= TASK ITEM =
Extract the first line through the line containing "QUIZ: Reading electron micrographs" from the listing below, exactly as written.

= EXCERPTED RECORDS =
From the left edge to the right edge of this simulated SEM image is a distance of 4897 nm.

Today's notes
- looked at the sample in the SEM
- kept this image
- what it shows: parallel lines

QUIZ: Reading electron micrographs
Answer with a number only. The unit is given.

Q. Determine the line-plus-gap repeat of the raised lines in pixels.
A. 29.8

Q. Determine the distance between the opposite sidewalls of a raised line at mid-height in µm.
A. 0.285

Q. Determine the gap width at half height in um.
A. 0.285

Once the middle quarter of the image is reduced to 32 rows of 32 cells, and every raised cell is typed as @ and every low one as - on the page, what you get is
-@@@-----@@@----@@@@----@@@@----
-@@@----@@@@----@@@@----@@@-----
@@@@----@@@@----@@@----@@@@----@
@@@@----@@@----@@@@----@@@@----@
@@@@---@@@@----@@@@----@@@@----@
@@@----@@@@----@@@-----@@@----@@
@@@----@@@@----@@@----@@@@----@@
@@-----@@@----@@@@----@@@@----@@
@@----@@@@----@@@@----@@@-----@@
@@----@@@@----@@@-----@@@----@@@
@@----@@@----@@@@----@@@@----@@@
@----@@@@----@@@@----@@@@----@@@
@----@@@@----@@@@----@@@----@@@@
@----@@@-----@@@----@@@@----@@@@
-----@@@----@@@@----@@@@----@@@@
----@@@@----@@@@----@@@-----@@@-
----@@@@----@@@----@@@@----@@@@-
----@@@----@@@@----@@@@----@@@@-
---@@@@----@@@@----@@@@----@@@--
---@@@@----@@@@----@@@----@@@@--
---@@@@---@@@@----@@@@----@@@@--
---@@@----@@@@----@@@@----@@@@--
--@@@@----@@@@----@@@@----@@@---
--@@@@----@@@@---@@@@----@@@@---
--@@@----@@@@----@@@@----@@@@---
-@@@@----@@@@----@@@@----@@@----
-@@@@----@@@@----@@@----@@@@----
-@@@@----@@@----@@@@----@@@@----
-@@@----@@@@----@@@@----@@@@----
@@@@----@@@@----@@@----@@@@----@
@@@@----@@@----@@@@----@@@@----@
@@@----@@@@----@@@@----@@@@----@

= WRITTEN ANSWER =
From the left edge to the right edge of this simulated SEM image is a distance of 4897 nm.

Today's notes
- looked at the sample in the SEM
- kept this image
- what it shows: parallel lines

QUIZ: Reading electron micrographs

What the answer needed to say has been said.